### Work order
From the first entry to the last, repeat them all exactly.

_ _ _ _
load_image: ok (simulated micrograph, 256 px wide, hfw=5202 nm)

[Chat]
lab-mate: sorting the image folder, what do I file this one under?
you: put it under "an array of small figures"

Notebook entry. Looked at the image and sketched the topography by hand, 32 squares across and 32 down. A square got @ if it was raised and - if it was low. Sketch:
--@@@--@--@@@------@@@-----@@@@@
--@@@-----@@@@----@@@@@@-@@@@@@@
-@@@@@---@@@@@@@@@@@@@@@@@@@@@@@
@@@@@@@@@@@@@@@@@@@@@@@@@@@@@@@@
_ _ _ _

### Task solution
load_image: ok (simulated micrograph, 256 px wide, hfw=5202 nm)

[Chat]
lab-mate: sorting the image folder, what do I file this one under?
you: put it under "an array of small figures"

Notebook entry. Looked at the image and sketched the topography by hand, 32 squares across and 32 down. A square got @ if it was raised and - if it was low. Sketch:
--@@@--@--@@@------@@@-----@@@@@
--@@@-----@@@@----@@@@@@-@@@@@@@
-@@@@@---@@@@@@@@@@@@@@@@@@@@@@@
@@@@@@@@@@@@@@@@@@@@@@@@@@@@@@@@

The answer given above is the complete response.